A faithful copy is needed. Set down all of the data below exactly.

◆ ◆ ◆ ◆

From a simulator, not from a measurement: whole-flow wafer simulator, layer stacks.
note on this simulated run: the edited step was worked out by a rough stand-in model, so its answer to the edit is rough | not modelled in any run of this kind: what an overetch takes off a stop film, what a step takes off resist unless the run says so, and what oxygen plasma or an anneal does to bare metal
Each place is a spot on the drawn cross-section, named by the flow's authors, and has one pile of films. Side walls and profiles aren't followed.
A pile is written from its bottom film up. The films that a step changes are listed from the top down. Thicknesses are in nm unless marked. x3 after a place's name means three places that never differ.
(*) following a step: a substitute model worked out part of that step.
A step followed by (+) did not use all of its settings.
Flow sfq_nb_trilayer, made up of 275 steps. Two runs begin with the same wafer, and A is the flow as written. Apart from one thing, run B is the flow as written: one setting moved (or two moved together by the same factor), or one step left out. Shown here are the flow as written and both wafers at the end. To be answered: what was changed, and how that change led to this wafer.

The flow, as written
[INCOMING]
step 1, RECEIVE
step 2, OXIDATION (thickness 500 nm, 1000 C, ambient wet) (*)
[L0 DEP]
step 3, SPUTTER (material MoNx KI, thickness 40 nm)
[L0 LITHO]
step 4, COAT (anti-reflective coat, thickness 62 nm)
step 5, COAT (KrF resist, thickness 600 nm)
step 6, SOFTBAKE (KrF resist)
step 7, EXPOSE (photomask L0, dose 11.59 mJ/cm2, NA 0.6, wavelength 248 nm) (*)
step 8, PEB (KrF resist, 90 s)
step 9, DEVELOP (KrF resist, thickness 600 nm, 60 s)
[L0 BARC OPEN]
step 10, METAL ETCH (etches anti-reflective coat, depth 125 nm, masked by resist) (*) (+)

◆ ◆ ◆ ◆

* _EXERCISE RESULT_:
From a simulator, not from a measurement: whole-flow wafer simulator, layer stacks.
note on this simulated run: the edited step was worked out by a rough stand-in model, so its answer to the edit is rough | not modelled in any run of this kind: what an overetch takes off a stop film, what a step takes off resist unless the run says so, and what oxygen plasma or an anneal does to bare metal
Each place is a spot on the drawn cross-section, named by the flow's authors, and has one pile of films. Side walls and profiles aren't followed.
A pile is written from its bottom film up. The films that a step changes are listed from the top down. Thicknesses are in nm unless marked. x3 after a place's name means three places that never differ.
(*) following a step: a substitute model worked out part of that step.
A step followed by (+) did not use all of its settings.
Flow sfq_nb_trilayer, made up of 275 steps. Two runs begin with the same wafer, and A is the flow as written. Apart from one thing, run B is the flow as written: one setting moved (or two moved together by the same factor), or one step left out. Shown here are the flow as written and both wafers at the end. To be answered: what was changed, and how that change led to this wafer.

The flow, as written
[INCOMING]
step 1, RECEIVE
step 2, OXIDATION (thickness 500 nm, 1000 C, ambient wet) (*)
[L0 DEP]
step 3, SPUTTER (material MoNx KI, thickness 40 nm)
[L0 LITHO]
step 4, COAT (anti-reflective coat, thickness 62 nm)
step 5, COAT (KrF resist, thickness 600 nm)
step 6, SOFTBAKE (KrF resist)
step 7, EXPOSE (photomask L0, dose 11.59 mJ/cm2, NA 0.6, wavelength 248 nm) (*)
step 8, PEB (KrF resist, 90 s)
step 9, DEVELOP (KrF resist, thickness 600 nm, 60 s)
[L0 BARC OPEN]
step 10, METAL ETCH (etches anti-reflective coat, depth 125 nm, masked by resist) (*) (+)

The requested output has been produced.